⁂
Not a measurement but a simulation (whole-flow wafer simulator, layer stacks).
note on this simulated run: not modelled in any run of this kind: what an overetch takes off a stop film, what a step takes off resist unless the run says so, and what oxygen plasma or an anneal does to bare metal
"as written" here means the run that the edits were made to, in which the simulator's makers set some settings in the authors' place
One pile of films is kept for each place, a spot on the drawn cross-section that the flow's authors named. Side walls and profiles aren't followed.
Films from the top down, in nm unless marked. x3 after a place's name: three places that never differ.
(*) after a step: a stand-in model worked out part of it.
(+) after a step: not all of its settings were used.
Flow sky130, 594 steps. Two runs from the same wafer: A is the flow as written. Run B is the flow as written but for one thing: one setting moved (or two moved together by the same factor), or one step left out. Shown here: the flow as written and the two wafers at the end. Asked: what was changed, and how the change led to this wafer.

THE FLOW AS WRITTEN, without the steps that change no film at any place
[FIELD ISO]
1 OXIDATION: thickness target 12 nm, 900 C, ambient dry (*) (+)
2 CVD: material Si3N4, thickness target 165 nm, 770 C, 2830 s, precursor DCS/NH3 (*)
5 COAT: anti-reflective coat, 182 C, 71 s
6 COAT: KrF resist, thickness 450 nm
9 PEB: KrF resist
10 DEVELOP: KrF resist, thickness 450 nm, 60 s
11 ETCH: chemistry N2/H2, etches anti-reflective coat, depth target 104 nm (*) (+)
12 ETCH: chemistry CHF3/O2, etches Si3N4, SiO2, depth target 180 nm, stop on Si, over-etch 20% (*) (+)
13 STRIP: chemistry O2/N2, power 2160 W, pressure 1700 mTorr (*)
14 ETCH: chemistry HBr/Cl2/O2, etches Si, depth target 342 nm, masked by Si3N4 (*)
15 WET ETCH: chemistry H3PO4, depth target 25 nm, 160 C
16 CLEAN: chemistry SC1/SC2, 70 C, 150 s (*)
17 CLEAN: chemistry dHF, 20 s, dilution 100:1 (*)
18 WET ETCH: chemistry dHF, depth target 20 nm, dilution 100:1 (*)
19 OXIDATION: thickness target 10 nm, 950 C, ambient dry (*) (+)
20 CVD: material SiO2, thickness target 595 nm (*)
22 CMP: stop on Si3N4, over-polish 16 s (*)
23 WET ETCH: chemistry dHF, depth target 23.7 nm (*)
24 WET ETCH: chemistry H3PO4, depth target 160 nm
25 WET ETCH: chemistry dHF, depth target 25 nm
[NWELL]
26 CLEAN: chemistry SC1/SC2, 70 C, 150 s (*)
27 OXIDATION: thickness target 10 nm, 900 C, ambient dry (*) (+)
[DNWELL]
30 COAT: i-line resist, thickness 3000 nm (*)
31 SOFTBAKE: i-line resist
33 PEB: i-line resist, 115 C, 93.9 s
⁂

WORK ITEM → Nothing beyond the lines from the start of the entries through the line with "note on this" should appear. Repeat those lines exactly, both ends included.

EXERCISE ANSWER →
Not a measurement but a simulation (whole-flow wafer simulator, layer stacks).
note on this simulated run: not modelled in any run of this kind: what an overetch takes off a stop film, what a step takes off resist unless the run says so, and what oxygen plasma or an anneal does to bare metal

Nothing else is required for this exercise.